--*--
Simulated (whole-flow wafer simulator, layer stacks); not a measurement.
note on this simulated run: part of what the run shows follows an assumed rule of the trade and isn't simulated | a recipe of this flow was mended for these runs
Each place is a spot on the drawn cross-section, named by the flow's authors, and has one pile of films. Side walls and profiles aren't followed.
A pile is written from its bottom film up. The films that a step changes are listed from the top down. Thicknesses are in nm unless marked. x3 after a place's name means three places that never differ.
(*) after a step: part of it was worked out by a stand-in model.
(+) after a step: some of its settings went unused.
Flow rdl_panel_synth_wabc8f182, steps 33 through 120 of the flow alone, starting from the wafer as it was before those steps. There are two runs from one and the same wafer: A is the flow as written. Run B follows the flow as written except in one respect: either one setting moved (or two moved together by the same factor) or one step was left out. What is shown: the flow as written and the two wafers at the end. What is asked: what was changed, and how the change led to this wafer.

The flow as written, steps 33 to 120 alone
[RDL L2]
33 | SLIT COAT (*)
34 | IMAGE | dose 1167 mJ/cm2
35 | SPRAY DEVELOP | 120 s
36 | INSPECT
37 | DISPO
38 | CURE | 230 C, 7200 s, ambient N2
--*--

> **Action item**: Every entry should be given again exactly as written.

> **Answer section**:
Simulated (whole-flow wafer simulator, layer stacks); not a measurement.
note on this simulated run: part of what the run shows follows an assumed rule of the trade and isn't simulated | a recipe of this flow was mended for these runs
Each place is a spot on the drawn cross-section, named by the flow's authors, and has one pile of films. Side walls and profiles aren't followed.
A pile is written from its bottom film up. The films that a step changes are listed from the top down. Thicknesses are in nm unless marked. x3 after a place's name means three places that never differ.
(*) after a step: part of it was worked out by a stand-in model.
(+) after a step: some of its settings went unused.
Flow rdl_panel_synth_wabc8f182, steps 33 through 120 of the flow alone, starting from the wafer as it was before those steps. There are two runs from one and the same wafer: A is the flow as written. Run B follows the flow as written except in one respect: either one setting moved (or two moved together by the same factor) or one step was left out. What is shown: the flow as written and the two wafers at the end. What is asked: what was changed, and how the change led to this wafer.

The flow as written, steps 33 to 120 alone
[RDL L2]
33 | SLIT COAT (*)
34 | IMAGE | dose 1167 mJ/cm2
35 | SPRAY DEVELOP | 120 s
36 | INSPECT
37 | DISPO
38 | CURE | 230 C, 7200 s, ambient N2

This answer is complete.